▶ [Source data]
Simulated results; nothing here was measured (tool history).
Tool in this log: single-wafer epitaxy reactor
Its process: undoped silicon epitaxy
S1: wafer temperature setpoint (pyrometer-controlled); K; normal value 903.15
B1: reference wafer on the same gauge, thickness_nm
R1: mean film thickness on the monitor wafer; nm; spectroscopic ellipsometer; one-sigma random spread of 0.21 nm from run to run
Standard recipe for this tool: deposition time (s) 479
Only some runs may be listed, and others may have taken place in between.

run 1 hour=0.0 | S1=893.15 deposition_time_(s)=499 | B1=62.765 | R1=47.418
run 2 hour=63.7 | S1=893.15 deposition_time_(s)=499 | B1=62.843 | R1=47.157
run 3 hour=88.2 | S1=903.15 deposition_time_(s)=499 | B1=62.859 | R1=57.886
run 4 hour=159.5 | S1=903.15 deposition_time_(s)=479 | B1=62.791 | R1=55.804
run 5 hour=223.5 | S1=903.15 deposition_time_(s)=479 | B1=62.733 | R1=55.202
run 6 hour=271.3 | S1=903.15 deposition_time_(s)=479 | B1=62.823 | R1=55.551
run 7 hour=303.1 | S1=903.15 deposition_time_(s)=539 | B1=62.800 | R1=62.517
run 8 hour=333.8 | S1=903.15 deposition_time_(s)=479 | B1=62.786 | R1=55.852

▶ [Work request] Having read the entries, repeat them all exactly.

▶ [Task solution]
Simulated results; nothing here was measured (tool history).
Tool in this log: single-wafer epitaxy reactor
Its process: undoped silicon epitaxy
S1: wafer temperature setpoint (pyrometer-controlled); K; normal value 903.15
B1: reference wafer on the same gauge, thickness_nm
R1: mean film thickness on the monitor wafer; nm; spectroscopic ellipsometer; one-sigma random spread of 0.21 nm from run to run
Standard recipe for this tool: deposition time (s) 479
Only some runs may be listed, and others may have taken place in between.

run 1 hour=0.0 | S1=893.15 deposition_time_(s)=499 | B1=62.765 | R1=47.418
run 2 hour=63.7 | S1=893.15 deposition_time_(s)=499 | B1=62.843 | R1=47.157
run 3 hour=88.2 | S1=903.15 deposition_time_(s)=499 | B1=62.859 | R1=57.886
run 4 hour=159.5 | S1=903.15 deposition_time_(s)=479 | B1=62.791 | R1=55.804
run 5 hour=223.5 | S1=903.15 deposition_time_(s)=479 | B1=62.733 | R1=55.202
run 6 hour=271.3 | S1=903.15 deposition_time_(s)=479 | B1=62.823 | R1=55.551
run 7 hour=303.1 | S1=903.15 deposition_time_(s)=539 | B1=62.800 | R1=62.517
run 8 hour=333.8 | S1=903.15 deposition_time_(s)=479 | B1=62.786 | R1=55.852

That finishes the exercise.